Segment Start: DATASET EXCERPTS
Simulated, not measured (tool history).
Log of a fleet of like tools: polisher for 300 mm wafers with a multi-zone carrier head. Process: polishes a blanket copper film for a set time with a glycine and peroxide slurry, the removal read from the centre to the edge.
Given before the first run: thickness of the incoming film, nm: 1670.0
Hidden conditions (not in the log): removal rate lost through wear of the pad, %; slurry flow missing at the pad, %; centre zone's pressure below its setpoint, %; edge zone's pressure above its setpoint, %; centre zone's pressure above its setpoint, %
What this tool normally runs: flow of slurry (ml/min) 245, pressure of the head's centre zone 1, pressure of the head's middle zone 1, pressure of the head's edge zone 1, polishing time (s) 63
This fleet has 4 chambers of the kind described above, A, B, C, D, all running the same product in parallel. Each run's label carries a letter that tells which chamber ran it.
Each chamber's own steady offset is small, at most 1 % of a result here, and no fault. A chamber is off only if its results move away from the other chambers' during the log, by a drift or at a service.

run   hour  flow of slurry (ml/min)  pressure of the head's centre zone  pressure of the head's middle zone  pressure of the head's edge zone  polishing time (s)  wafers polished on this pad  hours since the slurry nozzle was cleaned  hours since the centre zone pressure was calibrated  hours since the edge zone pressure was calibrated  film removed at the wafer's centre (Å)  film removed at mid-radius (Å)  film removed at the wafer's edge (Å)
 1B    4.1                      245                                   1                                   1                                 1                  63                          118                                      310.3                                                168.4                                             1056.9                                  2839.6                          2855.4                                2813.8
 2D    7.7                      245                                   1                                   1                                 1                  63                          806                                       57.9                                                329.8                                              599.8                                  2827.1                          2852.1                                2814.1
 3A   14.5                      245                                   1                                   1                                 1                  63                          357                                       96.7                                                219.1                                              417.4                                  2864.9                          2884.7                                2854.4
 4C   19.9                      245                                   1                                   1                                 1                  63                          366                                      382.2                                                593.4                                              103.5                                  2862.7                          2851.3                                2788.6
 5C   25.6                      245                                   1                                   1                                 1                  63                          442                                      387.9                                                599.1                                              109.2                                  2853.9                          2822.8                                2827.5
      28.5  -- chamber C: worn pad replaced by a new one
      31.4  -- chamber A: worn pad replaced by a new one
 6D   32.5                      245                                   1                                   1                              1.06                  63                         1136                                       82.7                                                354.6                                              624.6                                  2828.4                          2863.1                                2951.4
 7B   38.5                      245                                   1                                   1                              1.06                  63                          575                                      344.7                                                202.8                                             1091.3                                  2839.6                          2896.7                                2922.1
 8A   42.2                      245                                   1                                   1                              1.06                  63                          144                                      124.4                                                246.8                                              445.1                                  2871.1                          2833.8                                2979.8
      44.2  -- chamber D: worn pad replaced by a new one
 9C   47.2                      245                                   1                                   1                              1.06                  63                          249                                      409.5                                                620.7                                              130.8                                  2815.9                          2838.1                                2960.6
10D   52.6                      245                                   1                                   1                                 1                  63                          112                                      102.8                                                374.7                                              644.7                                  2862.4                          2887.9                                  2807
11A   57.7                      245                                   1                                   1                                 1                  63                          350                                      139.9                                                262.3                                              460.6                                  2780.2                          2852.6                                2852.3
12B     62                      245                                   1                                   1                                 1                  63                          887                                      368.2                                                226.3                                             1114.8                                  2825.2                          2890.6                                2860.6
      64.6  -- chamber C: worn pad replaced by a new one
Segment End: DATASET EXCERPTS

Reproduce exactly the lines of the records above from the one with "Each chamber's own" to the one with "wafer's edge (Å)", both included, and leave out everything else.

■ YOUR RESPONSE ■
Each chamber's own steady offset is small, at most 1 % of a result here, and no fault. A chamber is off only if its results move away from the other chambers' during the log, by a drift or at a service.

run   hour  flow of slurry (ml/min)  pressure of the head's centre zone  pressure of the head's middle zone  pressure of the head's edge zone  polishing time (s)  wafers polished on this pad  hours since the slurry nozzle was cleaned  hours since the centre zone pressure was calibrated  hours since the edge zone pressure was calibrated  film removed at the wafer's centre (Å)  film removed at mid-radius (Å)  film removed at the wafer's edge (Å)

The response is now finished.